★ ★ ★

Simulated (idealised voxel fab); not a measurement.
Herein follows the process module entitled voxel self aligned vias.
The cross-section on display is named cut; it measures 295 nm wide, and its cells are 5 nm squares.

★ ★ ★

Each line of the records, from the opening one through the line holding "Herein follows the", should be restated word for word, with nothing else in the answer.

Simulated (idealised voxel fab); not a measurement.
Herein follows the process module entitled voxel self aligned vias.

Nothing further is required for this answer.